Given entries: Begin

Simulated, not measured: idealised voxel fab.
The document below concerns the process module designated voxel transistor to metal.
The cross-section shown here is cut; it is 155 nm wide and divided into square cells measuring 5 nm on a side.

Given entries: End

Task item. Down to the last line, repeat the data exactly.

Response area.
Simulated, not measured: idealised voxel fab.
The document below concerns the process module designated voxel transistor to metal.
The cross-section shown here is cut; it is 155 nm wide and divided into square cells measuring 5 nm on a side.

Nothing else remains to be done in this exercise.